### Work task
Print nothing but the lines below starting at the line that holds "as received, after step 1" and ending at the line that holds "40 to 25: resist", including both, each exactly as written.

### Supplied data
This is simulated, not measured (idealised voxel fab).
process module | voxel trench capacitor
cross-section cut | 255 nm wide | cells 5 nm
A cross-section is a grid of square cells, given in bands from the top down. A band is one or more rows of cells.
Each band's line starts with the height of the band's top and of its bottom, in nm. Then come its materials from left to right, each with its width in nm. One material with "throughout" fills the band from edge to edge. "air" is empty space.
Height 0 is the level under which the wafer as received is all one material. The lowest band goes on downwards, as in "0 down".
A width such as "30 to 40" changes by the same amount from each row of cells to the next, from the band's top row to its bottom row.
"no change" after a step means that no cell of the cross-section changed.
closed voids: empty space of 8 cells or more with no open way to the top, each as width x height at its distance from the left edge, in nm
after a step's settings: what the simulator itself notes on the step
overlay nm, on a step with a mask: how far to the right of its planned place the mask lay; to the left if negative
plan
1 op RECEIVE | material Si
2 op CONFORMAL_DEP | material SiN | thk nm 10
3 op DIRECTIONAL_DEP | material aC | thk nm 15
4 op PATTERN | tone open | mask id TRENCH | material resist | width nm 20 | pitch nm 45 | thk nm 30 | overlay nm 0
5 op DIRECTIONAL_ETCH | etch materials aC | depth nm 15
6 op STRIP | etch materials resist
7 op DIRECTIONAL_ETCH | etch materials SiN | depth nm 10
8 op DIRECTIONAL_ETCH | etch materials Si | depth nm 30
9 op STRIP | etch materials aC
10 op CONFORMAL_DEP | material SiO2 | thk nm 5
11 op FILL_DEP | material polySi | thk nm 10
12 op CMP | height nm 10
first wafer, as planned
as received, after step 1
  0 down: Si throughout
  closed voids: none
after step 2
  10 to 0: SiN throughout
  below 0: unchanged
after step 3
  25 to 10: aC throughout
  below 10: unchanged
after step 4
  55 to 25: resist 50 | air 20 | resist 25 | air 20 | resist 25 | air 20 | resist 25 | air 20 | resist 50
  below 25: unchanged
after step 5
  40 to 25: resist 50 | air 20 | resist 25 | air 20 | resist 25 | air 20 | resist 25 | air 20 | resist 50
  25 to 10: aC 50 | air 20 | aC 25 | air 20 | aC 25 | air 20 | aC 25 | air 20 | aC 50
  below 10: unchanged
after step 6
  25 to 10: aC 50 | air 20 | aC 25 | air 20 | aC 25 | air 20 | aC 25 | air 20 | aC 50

### Worked solution
as received, after step 1
  0 down: Si throughout
  closed voids: none
after step 2
  10 to 0: SiN throughout
  below 0: unchanged
after step 3
  25 to 10: aC throughout
  below 10: unchanged
after step 4
  55 to 25: resist 50 | air 20 | resist 25 | air 20 | resist 25 | air 20 | resist 25 | air 20 | resist 50
  below 25: unchanged
after step 5
  40 to 25: resist 50 | air 20 | resist 25 | air 20 | resist 25 | air 20 | resist 25 | air 20 | resist 50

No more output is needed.